■ **Work order**
Transcribe the listing below exactly, leaving nothing out.

-.-.-

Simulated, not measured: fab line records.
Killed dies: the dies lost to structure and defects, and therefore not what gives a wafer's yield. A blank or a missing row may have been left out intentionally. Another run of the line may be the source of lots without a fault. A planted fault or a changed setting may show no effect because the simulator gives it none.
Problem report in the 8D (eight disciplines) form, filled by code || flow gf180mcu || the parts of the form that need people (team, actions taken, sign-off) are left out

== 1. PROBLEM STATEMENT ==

-.-.-

■ **Answer section**
Simulated, not measured: fab line records.
Killed dies: the dies lost to structure and defects, and therefore not what gives a wafer's yield. A blank or a missing row may have been left out intentionally. Another run of the line may be the source of lots without a fault. A planted fault or a changed setting may show no effect because the simulator gives it none.
Problem report in the 8D (eight disciplines) form, filled by code || flow gf180mcu || the parts of the form that need people (team, actions taken, sign-off) are left out

== 1. PROBLEM STATEMENT ==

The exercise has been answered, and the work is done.